> [Work request]: Please copy, exactly as they appear below, the lines from the one containing "A wafer's yield" through the one containing "start_h: start of".

⁂

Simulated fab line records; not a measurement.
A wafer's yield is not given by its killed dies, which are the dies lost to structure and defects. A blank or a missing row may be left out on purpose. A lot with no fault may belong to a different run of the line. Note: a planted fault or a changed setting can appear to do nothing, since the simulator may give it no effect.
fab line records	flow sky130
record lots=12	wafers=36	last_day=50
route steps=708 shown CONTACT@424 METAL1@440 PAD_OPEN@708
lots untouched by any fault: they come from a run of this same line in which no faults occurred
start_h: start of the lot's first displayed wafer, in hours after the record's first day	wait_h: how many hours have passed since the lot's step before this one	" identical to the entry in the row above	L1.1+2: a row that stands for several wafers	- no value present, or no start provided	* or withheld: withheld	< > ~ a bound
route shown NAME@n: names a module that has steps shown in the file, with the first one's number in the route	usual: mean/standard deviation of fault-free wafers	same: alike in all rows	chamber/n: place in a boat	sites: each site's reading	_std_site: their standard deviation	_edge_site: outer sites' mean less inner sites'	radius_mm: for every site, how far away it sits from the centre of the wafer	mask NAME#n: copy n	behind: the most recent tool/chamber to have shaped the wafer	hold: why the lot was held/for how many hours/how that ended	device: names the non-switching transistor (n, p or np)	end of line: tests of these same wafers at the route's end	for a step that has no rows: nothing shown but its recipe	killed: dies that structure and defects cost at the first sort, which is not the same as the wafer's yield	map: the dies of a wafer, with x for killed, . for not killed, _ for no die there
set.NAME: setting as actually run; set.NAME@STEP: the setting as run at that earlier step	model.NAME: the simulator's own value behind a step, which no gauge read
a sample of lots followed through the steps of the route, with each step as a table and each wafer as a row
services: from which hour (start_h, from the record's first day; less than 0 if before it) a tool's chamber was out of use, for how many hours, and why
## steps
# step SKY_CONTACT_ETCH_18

⁂

> [Task response]:
A wafer's yield is not given by its killed dies, which are the dies lost to structure and defects. A blank or a missing row may be left out on purpose. A lot with no fault may belong to a different run of the line. Note: a planted fault or a changed setting can appear to do nothing, since the simulator may give it no effect.
fab line records	flow sky130
record lots=12	wafers=36	last_day=50
route steps=708 shown CONTACT@424 METAL1@440 PAD_OPEN@708
lots untouched by any fault: they come from a run of this same line in which no faults occurred
start_h: start of the lot's first displayed wafer, in hours after the record's first day	wait_h: how many hours have passed since the lot's step before this one	" identical to the entry in the row above	L1.1+2: a row that stands for several wafers	- no value present, or no start provided	* or withheld: withheld	< > ~ a bound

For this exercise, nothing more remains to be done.